......

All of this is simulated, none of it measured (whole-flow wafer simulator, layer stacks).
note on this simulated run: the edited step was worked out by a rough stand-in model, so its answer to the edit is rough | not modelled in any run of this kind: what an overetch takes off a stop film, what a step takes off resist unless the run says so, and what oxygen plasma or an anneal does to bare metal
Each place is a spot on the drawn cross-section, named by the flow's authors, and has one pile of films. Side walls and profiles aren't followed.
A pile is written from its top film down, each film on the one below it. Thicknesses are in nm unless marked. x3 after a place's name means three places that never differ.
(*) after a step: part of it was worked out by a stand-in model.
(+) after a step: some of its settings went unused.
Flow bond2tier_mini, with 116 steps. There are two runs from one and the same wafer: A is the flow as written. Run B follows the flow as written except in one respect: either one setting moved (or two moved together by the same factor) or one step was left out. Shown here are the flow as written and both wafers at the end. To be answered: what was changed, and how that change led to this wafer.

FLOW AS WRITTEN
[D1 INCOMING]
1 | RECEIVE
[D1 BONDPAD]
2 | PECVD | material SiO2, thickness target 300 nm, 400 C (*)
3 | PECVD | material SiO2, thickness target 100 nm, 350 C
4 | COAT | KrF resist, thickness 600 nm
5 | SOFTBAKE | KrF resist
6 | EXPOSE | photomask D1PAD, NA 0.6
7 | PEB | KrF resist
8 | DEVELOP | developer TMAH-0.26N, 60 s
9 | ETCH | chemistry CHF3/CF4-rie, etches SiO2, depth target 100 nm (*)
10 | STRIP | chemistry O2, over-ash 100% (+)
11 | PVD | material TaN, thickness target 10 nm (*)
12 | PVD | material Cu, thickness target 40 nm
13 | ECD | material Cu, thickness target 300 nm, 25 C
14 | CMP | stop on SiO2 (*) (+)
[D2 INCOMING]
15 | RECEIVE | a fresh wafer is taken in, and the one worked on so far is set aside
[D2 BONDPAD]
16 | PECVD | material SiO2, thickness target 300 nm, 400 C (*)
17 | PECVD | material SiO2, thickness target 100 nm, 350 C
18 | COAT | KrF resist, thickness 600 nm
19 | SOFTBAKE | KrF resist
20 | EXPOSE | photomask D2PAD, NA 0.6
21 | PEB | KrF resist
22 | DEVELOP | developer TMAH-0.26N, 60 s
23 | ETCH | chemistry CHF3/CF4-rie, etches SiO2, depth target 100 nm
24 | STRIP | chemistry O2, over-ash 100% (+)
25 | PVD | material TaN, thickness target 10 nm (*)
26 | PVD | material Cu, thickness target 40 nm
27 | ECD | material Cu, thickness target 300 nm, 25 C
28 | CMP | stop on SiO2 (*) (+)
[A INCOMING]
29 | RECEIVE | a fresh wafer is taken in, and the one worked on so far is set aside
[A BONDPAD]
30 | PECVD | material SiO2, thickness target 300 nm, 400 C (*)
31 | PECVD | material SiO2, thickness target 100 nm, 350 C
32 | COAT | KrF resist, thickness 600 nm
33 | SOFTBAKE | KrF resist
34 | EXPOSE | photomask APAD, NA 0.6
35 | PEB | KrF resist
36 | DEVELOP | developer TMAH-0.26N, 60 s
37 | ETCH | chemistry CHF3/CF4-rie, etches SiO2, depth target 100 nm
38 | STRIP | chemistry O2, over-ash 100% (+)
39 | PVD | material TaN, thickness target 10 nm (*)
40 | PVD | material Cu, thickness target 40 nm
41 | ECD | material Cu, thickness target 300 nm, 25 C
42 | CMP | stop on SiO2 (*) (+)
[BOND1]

......

From the listing above, repeat exactly the lines starting at the line that includes "12 | PVD | material" and ending at the line that includes "17 | PECVD |", with nothing outside that span.

12 | PVD | material Cu, thickness target 40 nm
13 | ECD | material Cu, thickness target 300 nm, 25 C
14 | CMP | stop on SiO2 (*) (+)
[D2 INCOMING]
15 | RECEIVE | a fresh wafer is taken in, and the one worked on so far is set aside
[D2 BONDPAD]
16 | PECVD | material SiO2, thickness target 300 nm, 400 C (*)
17 | PECVD | material SiO2, thickness target 100 nm, 350 C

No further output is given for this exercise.